_Work instruction:_ Your answer must consist solely of the lines from the start of the entries below through the line with "A cross-section is", unchanged.

────
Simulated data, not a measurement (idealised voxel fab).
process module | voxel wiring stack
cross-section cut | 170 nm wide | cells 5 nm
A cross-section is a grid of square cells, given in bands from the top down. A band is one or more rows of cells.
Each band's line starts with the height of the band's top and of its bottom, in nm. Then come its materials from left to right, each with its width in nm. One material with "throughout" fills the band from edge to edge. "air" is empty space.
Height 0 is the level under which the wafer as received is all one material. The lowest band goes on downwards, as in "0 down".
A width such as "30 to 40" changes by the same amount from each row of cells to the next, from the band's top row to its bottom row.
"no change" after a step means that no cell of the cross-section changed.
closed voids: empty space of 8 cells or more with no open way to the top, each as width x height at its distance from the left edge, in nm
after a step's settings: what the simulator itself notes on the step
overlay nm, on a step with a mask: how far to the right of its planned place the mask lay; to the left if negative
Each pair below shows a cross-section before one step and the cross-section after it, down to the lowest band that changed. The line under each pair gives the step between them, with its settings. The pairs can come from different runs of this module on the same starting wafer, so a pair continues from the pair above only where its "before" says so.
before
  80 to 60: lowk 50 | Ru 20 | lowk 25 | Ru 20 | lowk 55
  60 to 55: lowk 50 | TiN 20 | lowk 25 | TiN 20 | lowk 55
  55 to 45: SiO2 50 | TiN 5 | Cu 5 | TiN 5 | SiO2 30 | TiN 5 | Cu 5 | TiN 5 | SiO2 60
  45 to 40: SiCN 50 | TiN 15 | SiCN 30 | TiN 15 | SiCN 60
────

_Solution:_
Simulated data, not a measurement (idealised voxel fab).
process module | voxel wiring stack
cross-section cut | 170 nm wide | cells 5 nm
A cross-section is a grid of square cells, given in bands from the top down. A band is one or more rows of cells.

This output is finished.